####

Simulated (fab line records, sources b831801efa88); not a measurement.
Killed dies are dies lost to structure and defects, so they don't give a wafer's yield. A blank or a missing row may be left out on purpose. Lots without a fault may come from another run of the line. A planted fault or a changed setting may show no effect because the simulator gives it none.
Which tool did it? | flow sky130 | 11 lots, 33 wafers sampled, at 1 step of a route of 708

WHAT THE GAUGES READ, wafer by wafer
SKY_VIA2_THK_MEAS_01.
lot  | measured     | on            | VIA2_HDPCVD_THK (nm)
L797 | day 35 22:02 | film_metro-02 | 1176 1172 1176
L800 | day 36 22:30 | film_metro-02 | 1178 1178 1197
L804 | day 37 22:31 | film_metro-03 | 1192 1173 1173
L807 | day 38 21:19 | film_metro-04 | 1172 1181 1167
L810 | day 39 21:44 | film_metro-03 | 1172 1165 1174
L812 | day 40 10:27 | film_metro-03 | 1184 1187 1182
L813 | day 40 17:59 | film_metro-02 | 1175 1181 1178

####

__Exercise__:
From the material above, copy exactly the lines between the line holding "L797 | day 35" and the line holding "L807 | day 38", inclusive, and only those.

__Problem solution__:
L797 | day 35 22:02 | film_metro-02 | 1176 1172 1176
L800 | day 36 22:30 | film_metro-02 | 1178 1178 1197
L804 | day 37 22:31 | film_metro-03 | 1192 1173 1173
L807 | day 38 21:19 | film_metro-04 | 1172 1181 1167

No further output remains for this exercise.